## Required action:
Nothing left out, nothing added: return the full set of records.

[[ Extracted data, beginning ]]

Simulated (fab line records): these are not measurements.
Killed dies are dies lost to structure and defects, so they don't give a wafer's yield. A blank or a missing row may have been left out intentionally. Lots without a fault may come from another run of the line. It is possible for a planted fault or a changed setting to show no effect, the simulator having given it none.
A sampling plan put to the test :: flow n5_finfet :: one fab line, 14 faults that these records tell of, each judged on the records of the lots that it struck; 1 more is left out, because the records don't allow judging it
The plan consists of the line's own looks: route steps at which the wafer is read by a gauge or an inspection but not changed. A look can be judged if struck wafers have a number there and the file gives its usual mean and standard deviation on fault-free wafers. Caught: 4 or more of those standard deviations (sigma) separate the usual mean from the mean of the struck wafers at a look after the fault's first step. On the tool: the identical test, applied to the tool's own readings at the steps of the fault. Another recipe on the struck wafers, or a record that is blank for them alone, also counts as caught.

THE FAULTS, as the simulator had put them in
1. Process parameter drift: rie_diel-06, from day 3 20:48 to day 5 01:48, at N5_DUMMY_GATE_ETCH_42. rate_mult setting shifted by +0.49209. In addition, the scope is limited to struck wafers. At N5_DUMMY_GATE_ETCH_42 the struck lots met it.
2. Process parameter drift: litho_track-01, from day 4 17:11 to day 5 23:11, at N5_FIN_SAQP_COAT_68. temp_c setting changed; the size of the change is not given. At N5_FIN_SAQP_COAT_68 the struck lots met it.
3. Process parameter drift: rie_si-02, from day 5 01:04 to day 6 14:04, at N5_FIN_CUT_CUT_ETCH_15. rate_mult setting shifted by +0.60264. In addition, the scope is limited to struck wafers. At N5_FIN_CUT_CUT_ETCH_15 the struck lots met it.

[[ Extracted data, end ]]

## Written answer:
Simulated (fab line records): these are not measurements.
Killed dies are dies lost to structure and defects, so they don't give a wafer's yield. A blank or a missing row may have been left out intentionally. Lots without a fault may come from another run of the line. It is possible for a planted fault or a changed setting to show no effect, the simulator having given it none.
A sampling plan put to the test :: flow n5_finfet :: one fab line, 14 faults that these records tell of, each judged on the records of the lots that it struck; 1 more is left out, because the records don't allow judging it
The plan consists of the line's own looks: route steps at which the wafer is read by a gauge or an inspection but not changed. A look can be judged if struck wafers have a number there and the file gives its usual mean and standard deviation on fault-free wafers. Caught: 4 or more of those standard deviations (sigma) separate the usual mean from the mean of the struck wafers at a look after the fault's first step. On the tool: the identical test, applied to the tool's own readings at the steps of the fault. Another recipe on the struck wafers, or a record that is blank for them alone, also counts as caught.

THE FAULTS, as the simulator had put them in
1. Process parameter drift: rie_diel-06, from day 3 20:48 to day 5 01:48, at N5_DUMMY_GATE_ETCH_42. rate_mult setting shifted by +0.49209. In addition, the scope is limited to struck wafers. At N5_DUMMY_GATE_ETCH_42 the struck lots met it.
2. Process parameter drift: litho_track-01, from day 4 17:11 to day 5 23:11, at N5_FIN_SAQP_COAT_68. temp_c setting changed; the size of the change is not given. At N5_FIN_SAQP_COAT_68 the struck lots met it.
3. Process parameter drift: rie_si-02, from day 5 01:04 to day 6 14:04, at N5_FIN_CUT_CUT_ETCH_15. rate_mult setting shifted by +0.60264. In addition, the scope is limited to struck wafers. At N5_FIN_CUT_CUT_ETCH_15 the struck lots met it.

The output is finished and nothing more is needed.